## EXERCISE DATA
····················
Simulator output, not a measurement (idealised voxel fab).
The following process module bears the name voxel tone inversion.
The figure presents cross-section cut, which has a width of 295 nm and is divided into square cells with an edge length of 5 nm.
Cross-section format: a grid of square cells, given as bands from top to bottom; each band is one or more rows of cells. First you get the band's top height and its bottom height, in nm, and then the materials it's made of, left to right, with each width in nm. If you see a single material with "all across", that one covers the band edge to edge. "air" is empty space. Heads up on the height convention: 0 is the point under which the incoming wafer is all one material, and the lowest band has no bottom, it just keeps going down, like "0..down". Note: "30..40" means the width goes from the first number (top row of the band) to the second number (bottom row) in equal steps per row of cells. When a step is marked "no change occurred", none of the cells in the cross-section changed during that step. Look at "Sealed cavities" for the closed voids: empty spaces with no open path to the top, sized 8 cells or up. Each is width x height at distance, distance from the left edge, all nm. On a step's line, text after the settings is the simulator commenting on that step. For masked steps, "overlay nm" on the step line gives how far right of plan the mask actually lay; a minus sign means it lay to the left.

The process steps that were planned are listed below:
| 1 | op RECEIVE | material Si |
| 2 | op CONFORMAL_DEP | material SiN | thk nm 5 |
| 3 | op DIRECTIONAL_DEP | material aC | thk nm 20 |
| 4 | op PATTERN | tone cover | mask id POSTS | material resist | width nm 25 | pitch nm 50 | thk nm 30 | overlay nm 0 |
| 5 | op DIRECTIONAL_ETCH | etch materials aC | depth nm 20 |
····················

## WORK TASK
Please copy the data above in its entirety, exactly as written.

## WORKED SOLUTION
Simulator output, not a measurement (idealised voxel fab).
The following process module bears the name voxel tone inversion.
The figure presents cross-section cut, which has a width of 295 nm and is divided into square cells with an edge length of 5 nm.
Cross-section format: a grid of square cells, given as bands from top to bottom; each band is one or more rows of cells. First you get the band's top height and its bottom height, in nm, and then the materials it's made of, left to right, with each width in nm. If you see a single material with "all across", that one covers the band edge to edge. "air" is empty space. Heads up on the height convention: 0 is the point under which the incoming wafer is all one material, and the lowest band has no bottom, it just keeps going down, like "0..down". Note: "30..40" means the width goes from the first number (top row of the band) to the second number (bottom row) in equal steps per row of cells. When a step is marked "no change occurred", none of the cells in the cross-section changed during that step. Look at "Sealed cavities" for the closed voids: empty spaces with no open path to the top, sized 8 cells or up. Each is width x height at distance, distance from the left edge, all nm. On a step's line, text after the settings is the simulator commenting on that step. For masked steps, "overlay nm" on the step line gives how far right of plan the mask actually lay; a minus sign means it lay to the left.

The process steps that were planned are listed below:
| 1 | op RECEIVE | material Si |
| 2 | op CONFORMAL_DEP | material SiN | thk nm 5 |
| 3 | op DIRECTIONAL_DEP | material aC | thk nm 20 |
| 4 | op PATTERN | tone cover | mask id POSTS | material resist | width nm 25 | pitch nm 50 | thk nm 30 | overlay nm 0 |
| 5 | op DIRECTIONAL_ETCH | etch materials aC | depth nm 20 |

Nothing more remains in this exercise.